> **Work item**: From the entries below, reproduce exactly the line containing "12 EPI | material Ru | thk nm 5", the line containing "14 DIRECTIONAL_DEP |", and every line in between, with nothing added.

> **Record excerpts**:
------------------------------------

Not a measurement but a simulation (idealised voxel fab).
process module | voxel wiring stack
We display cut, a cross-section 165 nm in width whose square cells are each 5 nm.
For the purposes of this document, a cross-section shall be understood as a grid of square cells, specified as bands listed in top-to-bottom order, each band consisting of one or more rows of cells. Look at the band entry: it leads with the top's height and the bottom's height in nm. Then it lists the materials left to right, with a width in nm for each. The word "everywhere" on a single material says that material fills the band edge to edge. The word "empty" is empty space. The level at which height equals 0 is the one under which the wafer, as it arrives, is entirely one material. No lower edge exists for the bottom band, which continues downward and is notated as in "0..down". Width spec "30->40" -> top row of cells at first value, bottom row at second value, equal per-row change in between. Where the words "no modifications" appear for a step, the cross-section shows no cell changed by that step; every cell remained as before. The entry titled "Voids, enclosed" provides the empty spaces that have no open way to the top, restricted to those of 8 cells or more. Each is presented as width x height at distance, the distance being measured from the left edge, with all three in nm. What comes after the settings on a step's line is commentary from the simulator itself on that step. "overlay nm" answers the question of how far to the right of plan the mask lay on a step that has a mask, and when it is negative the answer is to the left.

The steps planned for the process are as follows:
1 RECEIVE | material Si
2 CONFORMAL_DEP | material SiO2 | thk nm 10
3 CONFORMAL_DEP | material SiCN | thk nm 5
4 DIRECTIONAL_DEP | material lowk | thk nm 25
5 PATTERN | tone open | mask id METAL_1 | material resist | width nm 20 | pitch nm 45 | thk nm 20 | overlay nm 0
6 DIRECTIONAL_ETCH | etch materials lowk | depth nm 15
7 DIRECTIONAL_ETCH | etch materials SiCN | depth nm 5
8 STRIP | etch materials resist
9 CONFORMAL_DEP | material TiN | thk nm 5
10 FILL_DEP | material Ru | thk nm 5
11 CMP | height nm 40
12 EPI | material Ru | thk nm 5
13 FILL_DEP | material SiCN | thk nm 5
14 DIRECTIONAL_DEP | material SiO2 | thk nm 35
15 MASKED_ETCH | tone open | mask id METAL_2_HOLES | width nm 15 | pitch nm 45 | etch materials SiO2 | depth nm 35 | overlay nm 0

------------------------------------

> **Task result**:
12 EPI | material Ru | thk nm 5
13 FILL_DEP | material SiCN | thk nm 5
14 DIRECTIONAL_DEP | material SiO2 | thk nm 35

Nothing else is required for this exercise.